» Given records
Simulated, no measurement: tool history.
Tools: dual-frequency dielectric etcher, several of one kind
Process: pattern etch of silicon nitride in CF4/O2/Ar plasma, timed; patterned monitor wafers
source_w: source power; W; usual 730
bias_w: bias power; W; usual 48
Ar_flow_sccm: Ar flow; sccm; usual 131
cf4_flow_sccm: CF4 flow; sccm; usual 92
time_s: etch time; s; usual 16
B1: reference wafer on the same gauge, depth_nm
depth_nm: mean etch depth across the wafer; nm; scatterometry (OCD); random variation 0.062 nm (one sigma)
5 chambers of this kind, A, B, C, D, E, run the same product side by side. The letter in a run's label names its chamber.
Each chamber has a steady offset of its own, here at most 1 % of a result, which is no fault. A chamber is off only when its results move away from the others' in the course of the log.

» Work instruction
Each entry above must be repeated word for word.

» Task response
Simulated, no measurement: tool history.
Tools: dual-frequency dielectric etcher, several of one kind
Process: pattern etch of silicon nitride in CF4/O2/Ar plasma, timed; patterned monitor wafers
source_w: source power; W; usual 730
bias_w: bias power; W; usual 48
Ar_flow_sccm: Ar flow; sccm; usual 131
cf4_flow_sccm: CF4 flow; sccm; usual 92
time_s: etch time; s; usual 16
B1: reference wafer on the same gauge, depth_nm
depth_nm: mean etch depth across the wafer; nm; scatterometry (OCD); random variation 0.062 nm (one sigma)
5 chambers of this kind, A, B, C, D, E, run the same product side by side. The letter in a run's label names its chamber.
Each chamber has a steady offset of its own, here at most 1 % of a result, which is no fault. A chamber is off only when its results move away from the others' in the course of the log.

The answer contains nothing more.